**Work request:**
Starting with the line that contains "Flow gf180mcu, with" and stopping after the line that contains "(plus 107 further places)", return each line below exactly as written, with no others.

**Records provided:**

↓↓↓

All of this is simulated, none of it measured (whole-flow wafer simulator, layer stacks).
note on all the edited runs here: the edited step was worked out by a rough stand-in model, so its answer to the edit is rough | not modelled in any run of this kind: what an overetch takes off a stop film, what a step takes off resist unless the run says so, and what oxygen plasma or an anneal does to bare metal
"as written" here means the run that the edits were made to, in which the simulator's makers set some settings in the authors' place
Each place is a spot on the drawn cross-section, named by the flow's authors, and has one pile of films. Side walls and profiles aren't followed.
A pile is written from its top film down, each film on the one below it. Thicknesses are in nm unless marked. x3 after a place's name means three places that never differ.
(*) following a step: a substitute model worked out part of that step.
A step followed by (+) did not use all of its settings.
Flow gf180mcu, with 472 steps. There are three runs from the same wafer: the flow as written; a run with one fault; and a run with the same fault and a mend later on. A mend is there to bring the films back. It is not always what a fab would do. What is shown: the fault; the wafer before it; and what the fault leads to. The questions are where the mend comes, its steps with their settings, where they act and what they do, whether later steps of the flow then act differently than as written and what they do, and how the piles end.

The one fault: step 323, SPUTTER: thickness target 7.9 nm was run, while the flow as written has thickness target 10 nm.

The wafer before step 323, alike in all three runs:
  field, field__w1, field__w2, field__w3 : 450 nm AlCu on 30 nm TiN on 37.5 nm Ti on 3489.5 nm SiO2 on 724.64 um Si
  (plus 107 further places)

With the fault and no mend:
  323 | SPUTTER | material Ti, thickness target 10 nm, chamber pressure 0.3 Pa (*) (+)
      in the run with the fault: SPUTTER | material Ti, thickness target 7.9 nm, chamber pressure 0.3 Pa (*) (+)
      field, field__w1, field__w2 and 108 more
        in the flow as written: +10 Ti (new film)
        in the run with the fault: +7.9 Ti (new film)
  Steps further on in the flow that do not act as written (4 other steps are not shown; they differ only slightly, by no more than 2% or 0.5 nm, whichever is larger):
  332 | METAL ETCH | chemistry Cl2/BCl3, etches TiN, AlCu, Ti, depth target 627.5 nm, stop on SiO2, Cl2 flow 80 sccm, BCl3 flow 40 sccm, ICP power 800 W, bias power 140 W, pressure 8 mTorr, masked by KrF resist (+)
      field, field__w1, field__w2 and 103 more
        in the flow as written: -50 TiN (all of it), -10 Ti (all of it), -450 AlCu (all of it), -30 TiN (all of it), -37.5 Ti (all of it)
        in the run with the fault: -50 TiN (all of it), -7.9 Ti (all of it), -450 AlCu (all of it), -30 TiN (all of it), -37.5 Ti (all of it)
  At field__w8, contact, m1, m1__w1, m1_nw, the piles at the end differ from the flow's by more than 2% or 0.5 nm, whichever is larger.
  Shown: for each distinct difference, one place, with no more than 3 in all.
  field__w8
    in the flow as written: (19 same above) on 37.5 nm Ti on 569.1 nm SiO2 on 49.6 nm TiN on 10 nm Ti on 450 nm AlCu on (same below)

↑↑↑

**Answer box:**
Flow gf180mcu, with 472 steps. There are three runs from the same wafer: the flow as written; a run with one fault; and a run with the same fault and a mend later on. A mend is there to bring the films back. It is not always what a fab would do. What is shown: the fault; the wafer before it; and what the fault leads to. The questions are where the mend comes, its steps with their settings, where they act and what they do, whether later steps of the flow then act differently than as written and what they do, and how the piles end.

The one fault: step 323, SPUTTER: thickness target 7.9 nm was run, while the flow as written has thickness target 10 nm.

The wafer before step 323, alike in all three runs:
  field, field__w1, field__w2, field__w3 : 450 nm AlCu on 30 nm TiN on 37.5 nm Ti on 3489.5 nm SiO2 on 724.64 um Si
  (plus 107 further places)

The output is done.